In the listing below, print exactly the lines from the first through the one that contains "mean film thickness on the monitor wafer (Å): X-ray".

——————

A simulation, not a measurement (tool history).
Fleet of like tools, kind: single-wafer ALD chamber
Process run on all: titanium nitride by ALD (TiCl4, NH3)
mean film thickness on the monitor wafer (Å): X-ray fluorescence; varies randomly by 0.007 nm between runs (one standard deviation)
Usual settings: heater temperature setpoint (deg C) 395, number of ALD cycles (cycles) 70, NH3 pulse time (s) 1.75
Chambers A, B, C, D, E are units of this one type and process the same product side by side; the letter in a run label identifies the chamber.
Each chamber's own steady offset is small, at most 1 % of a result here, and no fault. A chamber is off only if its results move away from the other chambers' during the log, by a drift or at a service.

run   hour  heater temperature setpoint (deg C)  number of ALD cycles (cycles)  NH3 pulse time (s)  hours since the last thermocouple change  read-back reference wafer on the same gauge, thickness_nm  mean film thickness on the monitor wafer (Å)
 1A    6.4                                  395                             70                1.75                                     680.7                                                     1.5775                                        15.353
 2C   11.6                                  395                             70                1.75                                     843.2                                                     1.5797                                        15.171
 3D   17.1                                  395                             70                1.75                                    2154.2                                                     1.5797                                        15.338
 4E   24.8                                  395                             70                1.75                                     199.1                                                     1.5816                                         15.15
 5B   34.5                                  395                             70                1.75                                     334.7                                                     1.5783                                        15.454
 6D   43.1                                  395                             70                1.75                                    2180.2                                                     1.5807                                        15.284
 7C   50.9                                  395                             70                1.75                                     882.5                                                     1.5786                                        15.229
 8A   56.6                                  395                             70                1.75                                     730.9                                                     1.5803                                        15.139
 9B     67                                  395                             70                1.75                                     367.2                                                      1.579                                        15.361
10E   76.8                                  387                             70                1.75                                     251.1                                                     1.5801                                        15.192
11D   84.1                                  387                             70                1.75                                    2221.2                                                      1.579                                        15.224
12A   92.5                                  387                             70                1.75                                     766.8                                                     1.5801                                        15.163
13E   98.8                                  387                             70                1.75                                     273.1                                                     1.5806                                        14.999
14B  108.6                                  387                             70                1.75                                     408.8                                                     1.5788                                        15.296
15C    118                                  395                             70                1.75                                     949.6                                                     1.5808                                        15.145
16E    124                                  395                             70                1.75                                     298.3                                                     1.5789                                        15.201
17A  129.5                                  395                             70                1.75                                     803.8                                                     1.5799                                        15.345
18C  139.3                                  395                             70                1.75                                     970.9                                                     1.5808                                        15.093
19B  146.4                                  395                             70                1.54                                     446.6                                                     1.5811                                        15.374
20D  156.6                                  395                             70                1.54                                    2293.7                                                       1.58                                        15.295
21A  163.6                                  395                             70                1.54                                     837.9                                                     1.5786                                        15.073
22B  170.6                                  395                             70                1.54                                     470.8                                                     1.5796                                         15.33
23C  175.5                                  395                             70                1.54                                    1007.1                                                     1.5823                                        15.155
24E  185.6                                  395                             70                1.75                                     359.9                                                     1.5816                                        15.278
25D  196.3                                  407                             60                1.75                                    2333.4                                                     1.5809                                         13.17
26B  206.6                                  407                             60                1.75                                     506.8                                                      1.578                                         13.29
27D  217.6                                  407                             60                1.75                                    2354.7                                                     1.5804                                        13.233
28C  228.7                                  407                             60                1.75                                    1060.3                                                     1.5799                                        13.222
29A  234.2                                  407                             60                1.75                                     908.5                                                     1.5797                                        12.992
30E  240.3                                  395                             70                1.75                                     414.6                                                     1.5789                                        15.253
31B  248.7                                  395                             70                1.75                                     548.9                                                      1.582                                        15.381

——————

— Exercise response —
A simulation, not a measurement (tool history).
Fleet of like tools, kind: single-wafer ALD chamber
Process run on all: titanium nitride by ALD (TiCl4, NH3)
mean film thickness on the monitor wafer (Å): X-ray fluorescence; varies randomly by 0.007 nm between runs (one standard deviation)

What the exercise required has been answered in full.